*Assigned task*. Only the lines below between the ones containing "A wafer's yield" and "WAFERS, EACH WITH ITS CHAMBER", inclusive, are to be reproduced, each exactly as it stands.

......

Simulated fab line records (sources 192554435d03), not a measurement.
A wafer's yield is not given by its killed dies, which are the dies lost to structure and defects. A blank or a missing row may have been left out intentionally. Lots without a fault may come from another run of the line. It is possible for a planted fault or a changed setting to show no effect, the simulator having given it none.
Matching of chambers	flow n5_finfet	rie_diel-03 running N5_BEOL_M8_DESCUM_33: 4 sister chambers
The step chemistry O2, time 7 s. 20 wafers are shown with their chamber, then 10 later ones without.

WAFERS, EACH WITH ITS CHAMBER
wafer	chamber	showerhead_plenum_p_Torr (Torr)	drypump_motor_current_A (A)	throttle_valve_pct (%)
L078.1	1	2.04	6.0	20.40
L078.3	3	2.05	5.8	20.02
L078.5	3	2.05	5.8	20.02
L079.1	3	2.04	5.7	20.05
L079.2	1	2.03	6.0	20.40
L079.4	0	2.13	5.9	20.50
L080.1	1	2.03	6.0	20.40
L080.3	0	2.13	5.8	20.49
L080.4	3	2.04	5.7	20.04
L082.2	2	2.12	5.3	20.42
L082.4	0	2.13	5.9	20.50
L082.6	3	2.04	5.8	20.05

......

*Answer space*.
A wafer's yield is not given by its killed dies, which are the dies lost to structure and defects. A blank or a missing row may have been left out intentionally. Lots without a fault may come from another run of the line. It is possible for a planted fault or a changed setting to show no effect, the simulator having given it none.
Matching of chambers	flow n5_finfet	rie_diel-03 running N5_BEOL_M8_DESCUM_33: 4 sister chambers
The step chemistry O2, time 7 s. 20 wafers are shown with their chamber, then 10 later ones without.

WAFERS, EACH WITH ITS CHAMBER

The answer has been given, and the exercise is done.